■ **Work task**
The lines to repeat are those below from the one containing "THE FOLLOWING LIST" down to the one containing "16. CONFORMAL_DEP (material SiN; thk nm 10)", both included; reproduce them exactly and nothing else.

■ **Extracted entries**
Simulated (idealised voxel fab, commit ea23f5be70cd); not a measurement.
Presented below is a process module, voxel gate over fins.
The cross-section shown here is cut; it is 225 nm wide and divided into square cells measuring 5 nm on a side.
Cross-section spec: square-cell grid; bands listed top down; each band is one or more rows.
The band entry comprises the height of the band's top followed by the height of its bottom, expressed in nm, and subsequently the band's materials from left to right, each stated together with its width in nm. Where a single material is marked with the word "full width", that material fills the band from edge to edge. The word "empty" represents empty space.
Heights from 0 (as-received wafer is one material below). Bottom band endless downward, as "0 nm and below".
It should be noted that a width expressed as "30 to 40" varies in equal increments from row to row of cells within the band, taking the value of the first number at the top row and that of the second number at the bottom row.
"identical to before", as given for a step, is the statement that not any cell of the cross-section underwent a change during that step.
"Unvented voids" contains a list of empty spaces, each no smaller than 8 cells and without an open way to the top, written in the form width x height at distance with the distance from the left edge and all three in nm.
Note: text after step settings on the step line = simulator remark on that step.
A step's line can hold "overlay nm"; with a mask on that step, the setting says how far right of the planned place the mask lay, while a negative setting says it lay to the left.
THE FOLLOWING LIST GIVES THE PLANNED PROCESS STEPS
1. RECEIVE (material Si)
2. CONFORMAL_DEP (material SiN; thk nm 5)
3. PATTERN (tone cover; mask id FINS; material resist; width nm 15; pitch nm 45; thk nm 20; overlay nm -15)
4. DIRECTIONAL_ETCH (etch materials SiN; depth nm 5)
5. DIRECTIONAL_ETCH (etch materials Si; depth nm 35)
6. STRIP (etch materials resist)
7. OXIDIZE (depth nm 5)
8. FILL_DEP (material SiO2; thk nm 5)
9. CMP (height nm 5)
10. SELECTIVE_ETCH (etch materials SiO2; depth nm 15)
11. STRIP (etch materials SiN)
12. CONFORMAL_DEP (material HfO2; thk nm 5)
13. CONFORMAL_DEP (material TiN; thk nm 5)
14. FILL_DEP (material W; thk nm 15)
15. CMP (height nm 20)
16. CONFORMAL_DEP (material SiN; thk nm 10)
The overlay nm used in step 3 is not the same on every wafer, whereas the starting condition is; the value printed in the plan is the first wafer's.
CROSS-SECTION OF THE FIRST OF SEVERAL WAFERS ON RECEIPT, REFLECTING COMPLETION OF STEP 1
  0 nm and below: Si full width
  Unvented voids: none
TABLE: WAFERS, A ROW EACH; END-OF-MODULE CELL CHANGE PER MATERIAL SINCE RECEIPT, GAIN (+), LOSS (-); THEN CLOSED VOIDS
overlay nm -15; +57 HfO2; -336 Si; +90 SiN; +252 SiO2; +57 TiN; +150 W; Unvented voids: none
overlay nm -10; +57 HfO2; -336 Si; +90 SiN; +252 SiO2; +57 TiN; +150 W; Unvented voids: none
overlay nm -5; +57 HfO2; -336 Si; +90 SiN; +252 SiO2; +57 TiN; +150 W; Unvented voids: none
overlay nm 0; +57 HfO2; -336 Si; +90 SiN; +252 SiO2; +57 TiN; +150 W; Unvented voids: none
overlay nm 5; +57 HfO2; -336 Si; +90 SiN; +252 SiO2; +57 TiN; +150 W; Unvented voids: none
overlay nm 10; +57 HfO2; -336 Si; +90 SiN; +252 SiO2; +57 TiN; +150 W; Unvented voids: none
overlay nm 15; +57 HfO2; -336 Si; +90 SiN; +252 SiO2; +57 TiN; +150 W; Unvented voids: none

■ **Task output**
THE FOLLOWING LIST GIVES THE PLANNED PROCESS STEPS
1. RECEIVE (material Si)
2. CONFORMAL_DEP (material SiN; thk nm 5)
3. PATTERN (tone cover; mask id FINS; material resist; width nm 15; pitch nm 45; thk nm 20; overlay nm -15)
4. DIRECTIONAL_ETCH (etch materials SiN; depth nm 5)
5. DIRECTIONAL_ETCH (etch materials Si; depth nm 35)
6. STRIP (etch materials resist)
7. OXIDIZE (depth nm 5)
8. FILL_DEP (material SiO2; thk nm 5)
9. CMP (height nm 5)
10. SELECTIVE_ETCH (etch materials SiO2; depth nm 15)
11. STRIP (etch materials SiN)
12. CONFORMAL_DEP (material HfO2; thk nm 5)
13. CONFORMAL_DEP (material TiN; thk nm 5)
14. FILL_DEP (material W; thk nm 15)
15. CMP (height nm 20)
16. CONFORMAL_DEP (material SiN; thk nm 10)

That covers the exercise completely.